□ □ □ □ □
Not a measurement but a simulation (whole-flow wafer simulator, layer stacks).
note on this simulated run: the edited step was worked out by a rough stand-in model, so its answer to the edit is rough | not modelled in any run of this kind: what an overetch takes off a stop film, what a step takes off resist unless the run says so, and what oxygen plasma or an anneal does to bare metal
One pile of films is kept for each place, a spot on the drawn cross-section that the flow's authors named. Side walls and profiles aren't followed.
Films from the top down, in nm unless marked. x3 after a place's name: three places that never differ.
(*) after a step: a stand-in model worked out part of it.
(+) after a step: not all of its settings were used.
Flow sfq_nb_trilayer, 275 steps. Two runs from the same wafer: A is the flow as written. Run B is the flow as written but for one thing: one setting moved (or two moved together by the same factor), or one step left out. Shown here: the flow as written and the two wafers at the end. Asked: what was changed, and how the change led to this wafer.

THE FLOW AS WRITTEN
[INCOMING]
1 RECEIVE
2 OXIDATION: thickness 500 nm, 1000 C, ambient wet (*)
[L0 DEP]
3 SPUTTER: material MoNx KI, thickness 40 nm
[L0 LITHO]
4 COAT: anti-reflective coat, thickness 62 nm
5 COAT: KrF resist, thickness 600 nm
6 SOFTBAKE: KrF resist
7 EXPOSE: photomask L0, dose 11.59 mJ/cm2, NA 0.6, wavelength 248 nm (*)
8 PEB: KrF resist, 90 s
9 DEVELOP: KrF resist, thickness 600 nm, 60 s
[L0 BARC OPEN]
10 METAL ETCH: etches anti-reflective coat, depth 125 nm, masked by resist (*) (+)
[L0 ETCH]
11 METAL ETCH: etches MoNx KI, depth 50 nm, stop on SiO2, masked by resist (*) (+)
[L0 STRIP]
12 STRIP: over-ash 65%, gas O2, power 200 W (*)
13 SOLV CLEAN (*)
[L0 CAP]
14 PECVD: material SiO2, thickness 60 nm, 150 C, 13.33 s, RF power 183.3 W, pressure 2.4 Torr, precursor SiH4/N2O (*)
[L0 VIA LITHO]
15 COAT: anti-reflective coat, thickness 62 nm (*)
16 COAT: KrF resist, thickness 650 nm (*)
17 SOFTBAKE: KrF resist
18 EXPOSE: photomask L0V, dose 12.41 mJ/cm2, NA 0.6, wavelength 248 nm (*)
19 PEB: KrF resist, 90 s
□ □ □ □ □

Assignment. Return a word-for-word copy of the lines from the beginning of the listing to the line holding "2 OXIDATION: thickness", both kept.

Task solution.
Not a measurement but a simulation (whole-flow wafer simulator, layer stacks).
note on this simulated run: the edited step was worked out by a rough stand-in model, so its answer to the edit is rough | not modelled in any run of this kind: what an overetch takes off a stop film, what a step takes off resist unless the run says so, and what oxygen plasma or an anneal does to bare metal
One pile of films is kept for each place, a spot on the drawn cross-section that the flow's authors named. Side walls and profiles aren't followed.
Films from the top down, in nm unless marked. x3 after a place's name: three places that never differ.
(*) after a step: a stand-in model worked out part of it.
(+) after a step: not all of its settings were used.
Flow sfq_nb_trilayer, 275 steps. Two runs from the same wafer: A is the flow as written. Run B is the flow as written but for one thing: one setting moved (or two moved together by the same factor), or one step left out. Shown here: the flow as written and the two wafers at the end. Asked: what was changed, and how the change led to this wafer.

THE FLOW AS WRITTEN
[INCOMING]
1 RECEIVE
2 OXIDATION: thickness 500 nm, 1000 C, ambient wet (*)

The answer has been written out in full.